Reproduce the records exactly through the line with "The figure presents".

*** Opening of DATASET EXCERPTS ***

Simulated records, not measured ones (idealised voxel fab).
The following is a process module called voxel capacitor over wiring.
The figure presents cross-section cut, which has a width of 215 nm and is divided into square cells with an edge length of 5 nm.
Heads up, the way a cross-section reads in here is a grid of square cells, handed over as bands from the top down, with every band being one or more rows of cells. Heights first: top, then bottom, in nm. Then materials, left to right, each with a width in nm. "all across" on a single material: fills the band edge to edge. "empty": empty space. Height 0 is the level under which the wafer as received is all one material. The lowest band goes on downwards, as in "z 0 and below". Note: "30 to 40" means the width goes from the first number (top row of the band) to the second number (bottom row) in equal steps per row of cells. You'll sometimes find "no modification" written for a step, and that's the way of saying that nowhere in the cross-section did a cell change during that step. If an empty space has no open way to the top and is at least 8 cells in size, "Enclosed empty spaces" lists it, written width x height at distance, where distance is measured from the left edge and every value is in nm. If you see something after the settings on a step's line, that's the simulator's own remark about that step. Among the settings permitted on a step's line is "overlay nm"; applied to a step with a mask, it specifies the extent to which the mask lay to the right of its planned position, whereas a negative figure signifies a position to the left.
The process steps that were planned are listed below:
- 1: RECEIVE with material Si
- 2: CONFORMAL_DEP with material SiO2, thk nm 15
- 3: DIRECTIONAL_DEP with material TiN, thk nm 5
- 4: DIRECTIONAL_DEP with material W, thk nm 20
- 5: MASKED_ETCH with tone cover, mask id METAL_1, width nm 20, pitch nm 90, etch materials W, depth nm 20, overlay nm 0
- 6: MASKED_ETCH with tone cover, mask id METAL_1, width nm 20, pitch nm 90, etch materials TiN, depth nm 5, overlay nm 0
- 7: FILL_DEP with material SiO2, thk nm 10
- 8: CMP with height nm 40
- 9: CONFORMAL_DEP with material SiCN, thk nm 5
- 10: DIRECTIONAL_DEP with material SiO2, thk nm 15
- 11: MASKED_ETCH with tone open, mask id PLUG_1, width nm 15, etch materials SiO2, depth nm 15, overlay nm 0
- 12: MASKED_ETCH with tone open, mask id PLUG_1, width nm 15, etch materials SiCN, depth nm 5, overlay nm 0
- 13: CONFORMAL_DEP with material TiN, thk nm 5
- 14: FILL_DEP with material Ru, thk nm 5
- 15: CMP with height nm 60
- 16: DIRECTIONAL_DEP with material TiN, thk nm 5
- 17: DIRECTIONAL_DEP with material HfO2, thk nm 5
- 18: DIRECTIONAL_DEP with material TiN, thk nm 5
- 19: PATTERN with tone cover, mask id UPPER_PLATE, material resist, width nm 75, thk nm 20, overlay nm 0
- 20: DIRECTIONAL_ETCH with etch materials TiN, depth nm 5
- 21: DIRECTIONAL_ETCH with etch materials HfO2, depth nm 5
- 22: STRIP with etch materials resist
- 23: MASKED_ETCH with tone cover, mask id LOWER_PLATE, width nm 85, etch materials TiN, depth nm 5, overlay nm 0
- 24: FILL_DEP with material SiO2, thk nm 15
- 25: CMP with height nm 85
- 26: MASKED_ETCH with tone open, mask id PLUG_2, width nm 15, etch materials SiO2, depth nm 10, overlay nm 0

*** Close of DATASET EXCERPTS ***

| WRITTEN REPLY |
Simulated records, not measured ones (idealised voxel fab).
The following is a process module called voxel capacitor over wiring.
The figure presents cross-section cut, which has a width of 215 nm and is divided into square cells with an edge length of 5 nm.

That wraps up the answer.